§ DATA TO EXAMINE:
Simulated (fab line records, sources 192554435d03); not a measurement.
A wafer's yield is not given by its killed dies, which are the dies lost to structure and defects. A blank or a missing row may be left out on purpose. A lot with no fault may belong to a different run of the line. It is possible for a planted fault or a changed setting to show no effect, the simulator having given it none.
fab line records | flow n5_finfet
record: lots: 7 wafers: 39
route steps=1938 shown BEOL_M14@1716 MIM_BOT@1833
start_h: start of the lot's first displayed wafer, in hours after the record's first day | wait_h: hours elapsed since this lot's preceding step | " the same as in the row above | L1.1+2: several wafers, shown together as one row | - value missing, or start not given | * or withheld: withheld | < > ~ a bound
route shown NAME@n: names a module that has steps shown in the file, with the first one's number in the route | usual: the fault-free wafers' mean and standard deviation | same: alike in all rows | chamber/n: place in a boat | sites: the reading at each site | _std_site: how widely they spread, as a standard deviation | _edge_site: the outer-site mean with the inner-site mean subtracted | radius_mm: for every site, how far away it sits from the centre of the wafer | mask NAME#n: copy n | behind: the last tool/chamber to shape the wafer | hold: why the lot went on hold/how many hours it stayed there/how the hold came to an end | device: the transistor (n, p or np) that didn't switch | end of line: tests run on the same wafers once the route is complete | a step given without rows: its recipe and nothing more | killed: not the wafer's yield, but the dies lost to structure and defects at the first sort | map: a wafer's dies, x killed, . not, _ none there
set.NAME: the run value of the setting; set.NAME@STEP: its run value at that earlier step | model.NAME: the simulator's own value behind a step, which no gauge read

§ EXERCISE: From the records above, extract each line exactly as shown.

§ TASK OUTPUT:
Simulated (fab line records, sources 192554435d03); not a measurement.
A wafer's yield is not given by its killed dies, which are the dies lost to structure and defects. A blank or a missing row may be left out on purpose. A lot with no fault may belong to a different run of the line. It is possible for a planted fault or a changed setting to show no effect, the simulator having given it none.
fab line records | flow n5_finfet
record: lots: 7 wafers: 39
route steps=1938 shown BEOL_M14@1716 MIM_BOT@1833
start_h: start of the lot's first displayed wafer, in hours after the record's first day | wait_h: hours elapsed since this lot's preceding step | " the same as in the row above | L1.1+2: several wafers, shown together as one row | - value missing, or start not given | * or withheld: withheld | < > ~ a bound
route shown NAME@n: names a module that has steps shown in the file, with the first one's number in the route | usual: the fault-free wafers' mean and standard deviation | same: alike in all rows | chamber/n: place in a boat | sites: the reading at each site | _std_site: how widely they spread, as a standard deviation | _edge_site: the outer-site mean with the inner-site mean subtracted | radius_mm: for every site, how far away it sits from the centre of the wafer | mask NAME#n: copy n | behind: the last tool/chamber to shape the wafer | hold: why the lot went on hold/how many hours it stayed there/how the hold came to an end | device: the transistor (n, p or np) that didn't switch | end of line: tests run on the same wafers once the route is complete | a step given without rows: its recipe and nothing more | killed: not the wafer's yield, but the dies lost to structure and defects at the first sort | map: a wafer's dies, x killed, . not, _ none there
set.NAME: the run value of the setting; set.NAME@STEP: its run value at that earlier step | model.NAME: the simulator's own value behind a step, which no gauge read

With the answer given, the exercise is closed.